————————
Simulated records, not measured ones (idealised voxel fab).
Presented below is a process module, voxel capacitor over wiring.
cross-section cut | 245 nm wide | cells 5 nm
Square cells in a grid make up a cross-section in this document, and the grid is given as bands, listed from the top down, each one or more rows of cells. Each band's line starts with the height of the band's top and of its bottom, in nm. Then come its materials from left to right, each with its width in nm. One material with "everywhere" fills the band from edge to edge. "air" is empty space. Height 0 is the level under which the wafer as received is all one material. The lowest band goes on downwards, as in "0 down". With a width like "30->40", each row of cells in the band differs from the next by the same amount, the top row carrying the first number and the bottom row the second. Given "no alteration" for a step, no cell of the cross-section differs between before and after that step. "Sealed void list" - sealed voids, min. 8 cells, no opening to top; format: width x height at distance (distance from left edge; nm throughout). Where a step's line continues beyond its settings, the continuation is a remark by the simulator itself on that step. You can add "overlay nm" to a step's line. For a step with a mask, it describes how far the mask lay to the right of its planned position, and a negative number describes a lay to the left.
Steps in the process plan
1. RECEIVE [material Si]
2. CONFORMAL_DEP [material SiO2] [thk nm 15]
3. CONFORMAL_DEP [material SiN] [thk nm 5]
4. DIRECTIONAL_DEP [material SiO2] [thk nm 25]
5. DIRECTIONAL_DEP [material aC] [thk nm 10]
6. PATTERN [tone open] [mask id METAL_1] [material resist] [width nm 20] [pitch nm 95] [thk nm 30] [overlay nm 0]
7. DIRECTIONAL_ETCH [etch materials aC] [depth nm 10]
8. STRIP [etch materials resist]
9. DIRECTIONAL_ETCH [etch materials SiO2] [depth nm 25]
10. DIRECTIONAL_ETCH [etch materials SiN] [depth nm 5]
————————

BRIEF
The records above need copying again. Keep each word as it is.

REPLY
Simulated records, not measured ones (idealised voxel fab).
Presented below is a process module, voxel capacitor over wiring.
cross-section cut | 245 nm wide | cells 5 nm
Square cells in a grid make up a cross-section in this document, and the grid is given as bands, listed from the top down, each one or more rows of cells. Each band's line starts with the height of the band's top and of its bottom, in nm. Then come its materials from left to right, each with its width in nm. One material with "everywhere" fills the band from edge to edge. "air" is empty space. Height 0 is the level under which the wafer as received is all one material. The lowest band goes on downwards, as in "0 down". With a width like "30->40", each row of cells in the band differs from the next by the same amount, the top row carrying the first number and the bottom row the second. Given "no alteration" for a step, no cell of the cross-section differs between before and after that step. "Sealed void list" - sealed voids, min. 8 cells, no opening to top; format: width x height at distance (distance from left edge; nm throughout). Where a step's line continues beyond its settings, the continuation is a remark by the simulator itself on that step. You can add "overlay nm" to a step's line. For a step with a mask, it describes how far the mask lay to the right of its planned position, and a negative number describes a lay to the left.
Steps in the process plan
1. RECEIVE [material Si]
2. CONFORMAL_DEP [material SiO2] [thk nm 15]
3. CONFORMAL_DEP [material SiN] [thk nm 5]
4. DIRECTIONAL_DEP [material SiO2] [thk nm 25]
5. DIRECTIONAL_DEP [material aC] [thk nm 10]
6. PATTERN [tone open] [mask id METAL_1] [material resist] [width nm 20] [pitch nm 95] [thk nm 30] [overlay nm 0]
7. DIRECTIONAL_ETCH [etch materials aC] [depth nm 10]
8. STRIP [etch materials resist]
9. DIRECTIONAL_ETCH [etch materials SiO2] [depth nm 25]
10. DIRECTIONAL_ETCH [etch materials SiN] [depth nm 5]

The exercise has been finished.